Action item: Print out all the records, word for word.

+-------+
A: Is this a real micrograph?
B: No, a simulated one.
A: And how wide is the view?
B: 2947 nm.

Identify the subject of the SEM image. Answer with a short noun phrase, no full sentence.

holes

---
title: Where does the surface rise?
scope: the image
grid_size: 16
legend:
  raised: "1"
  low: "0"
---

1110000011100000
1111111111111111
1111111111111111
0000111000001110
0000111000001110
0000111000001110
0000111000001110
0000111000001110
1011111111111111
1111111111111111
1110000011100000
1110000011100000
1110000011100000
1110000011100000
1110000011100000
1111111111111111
+-------+

Response box:
A: Is this a real micrograph?
B: No, a simulated one.
A: And how wide is the view?
B: 2947 nm.

Identify the subject of the SEM image. Answer with a short noun phrase, no full sentence.

holes

---
title: Where does the surface rise?
scope: the image
grid_size: 16
legend:
  raised: "1"
  low: "0"
---

1110000011100000
1111111111111111
1111111111111111
0000111000001110
0000111000001110
0000111000001110
0000111000001110
0000111000001110
1011111111111111
1111111111111111
1110000011100000
1110000011100000
1110000011100000
1110000011100000
1110000011100000
1111111111111111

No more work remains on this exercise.